▶ WORK ORDER:
Each record must reappear in the answer exactly as it is written.

▶ RECORD SET:
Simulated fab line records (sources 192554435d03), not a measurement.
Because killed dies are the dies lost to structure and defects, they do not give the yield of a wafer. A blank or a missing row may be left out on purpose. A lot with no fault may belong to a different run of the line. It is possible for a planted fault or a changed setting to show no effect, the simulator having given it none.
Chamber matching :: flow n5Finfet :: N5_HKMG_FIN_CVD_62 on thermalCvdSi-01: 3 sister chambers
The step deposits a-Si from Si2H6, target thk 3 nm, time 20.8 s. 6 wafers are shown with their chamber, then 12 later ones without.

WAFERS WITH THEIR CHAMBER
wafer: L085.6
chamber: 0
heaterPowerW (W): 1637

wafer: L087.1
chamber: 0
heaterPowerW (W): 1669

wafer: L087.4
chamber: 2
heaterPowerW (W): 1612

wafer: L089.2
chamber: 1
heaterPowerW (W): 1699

▶ SOLUTION:
Simulated fab line records (sources 192554435d03), not a measurement.
Because killed dies are the dies lost to structure and defects, they do not give the yield of a wafer. A blank or a missing row may be left out on purpose. A lot with no fault may belong to a different run of the line. It is possible for a planted fault or a changed setting to show no effect, the simulator having given it none.
Chamber matching :: flow n5Finfet :: N5_HKMG_FIN_CVD_62 on thermalCvdSi-01: 3 sister chambers
The step deposits a-Si from Si2H6, target thk 3 nm, time 20.8 s. 6 wafers are shown with their chamber, then 12 later ones without.

WAFERS WITH THEIR CHAMBER
wafer: L085.6
chamber: 0
heaterPowerW (W): 1637

wafer: L087.1
chamber: 0
heaterPowerW (W): 1669

wafer: L087.4
chamber: 2
heaterPowerW (W): 1612

wafer: L089.2
chamber: 1
heaterPowerW (W): 1699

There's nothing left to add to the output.